★ ★ ★ ★ ★

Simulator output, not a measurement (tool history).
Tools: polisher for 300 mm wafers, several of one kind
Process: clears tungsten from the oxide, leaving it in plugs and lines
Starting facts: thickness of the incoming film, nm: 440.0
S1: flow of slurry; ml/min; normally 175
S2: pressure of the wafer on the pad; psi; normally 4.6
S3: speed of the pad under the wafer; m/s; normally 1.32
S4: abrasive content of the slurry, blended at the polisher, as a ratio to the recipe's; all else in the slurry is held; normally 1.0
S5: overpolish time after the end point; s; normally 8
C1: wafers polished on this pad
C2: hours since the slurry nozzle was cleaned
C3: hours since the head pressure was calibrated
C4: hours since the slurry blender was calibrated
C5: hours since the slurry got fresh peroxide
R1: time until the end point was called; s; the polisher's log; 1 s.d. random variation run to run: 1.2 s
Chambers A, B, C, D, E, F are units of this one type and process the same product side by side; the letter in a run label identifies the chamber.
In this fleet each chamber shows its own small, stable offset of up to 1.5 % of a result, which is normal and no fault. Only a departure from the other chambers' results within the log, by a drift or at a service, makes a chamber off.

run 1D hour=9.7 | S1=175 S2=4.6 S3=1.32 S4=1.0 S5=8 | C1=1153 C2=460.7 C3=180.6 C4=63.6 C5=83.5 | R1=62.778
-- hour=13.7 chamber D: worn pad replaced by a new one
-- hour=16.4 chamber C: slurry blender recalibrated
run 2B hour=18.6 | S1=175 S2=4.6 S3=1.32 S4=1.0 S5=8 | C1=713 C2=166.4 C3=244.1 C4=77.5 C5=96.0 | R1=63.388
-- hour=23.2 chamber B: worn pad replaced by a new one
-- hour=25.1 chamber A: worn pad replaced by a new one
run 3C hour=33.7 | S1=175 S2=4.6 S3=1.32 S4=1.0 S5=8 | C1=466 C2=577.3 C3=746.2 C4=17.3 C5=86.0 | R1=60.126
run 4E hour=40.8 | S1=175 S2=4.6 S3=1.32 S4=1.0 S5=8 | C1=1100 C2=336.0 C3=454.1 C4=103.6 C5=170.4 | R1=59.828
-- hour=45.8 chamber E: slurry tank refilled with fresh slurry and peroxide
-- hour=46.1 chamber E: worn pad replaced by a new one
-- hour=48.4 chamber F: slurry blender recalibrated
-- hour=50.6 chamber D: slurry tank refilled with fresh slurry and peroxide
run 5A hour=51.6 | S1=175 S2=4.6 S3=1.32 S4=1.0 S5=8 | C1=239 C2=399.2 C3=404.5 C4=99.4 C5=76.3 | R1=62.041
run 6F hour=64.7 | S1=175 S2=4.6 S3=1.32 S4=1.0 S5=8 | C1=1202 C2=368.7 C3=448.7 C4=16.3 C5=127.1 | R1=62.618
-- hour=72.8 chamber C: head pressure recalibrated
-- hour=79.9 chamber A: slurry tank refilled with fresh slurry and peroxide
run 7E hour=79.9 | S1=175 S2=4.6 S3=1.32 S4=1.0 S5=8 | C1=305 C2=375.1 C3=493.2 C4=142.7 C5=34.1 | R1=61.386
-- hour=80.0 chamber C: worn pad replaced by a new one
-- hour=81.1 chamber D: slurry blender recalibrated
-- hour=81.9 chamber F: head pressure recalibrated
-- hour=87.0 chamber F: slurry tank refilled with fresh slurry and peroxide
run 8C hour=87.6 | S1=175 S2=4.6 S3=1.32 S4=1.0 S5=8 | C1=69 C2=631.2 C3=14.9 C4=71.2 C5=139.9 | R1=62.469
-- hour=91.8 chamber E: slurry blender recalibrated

★ ★ ★ ★ ★

**Assigned task:**
In the data above, repeat exactly each line from the first through the line that contains "S3: speed of", and give nothing else.

**Answer section:**
Simulator output, not a measurement (tool history).
Tools: polisher for 300 mm wafers, several of one kind
Process: clears tungsten from the oxide, leaving it in plugs and lines
Starting facts: thickness of the incoming film, nm: 440.0
S1: flow of slurry; ml/min; normally 175
S2: pressure of the wafer on the pad; psi; normally 4.6
S3: speed of the pad under the wafer; m/s; normally 1.32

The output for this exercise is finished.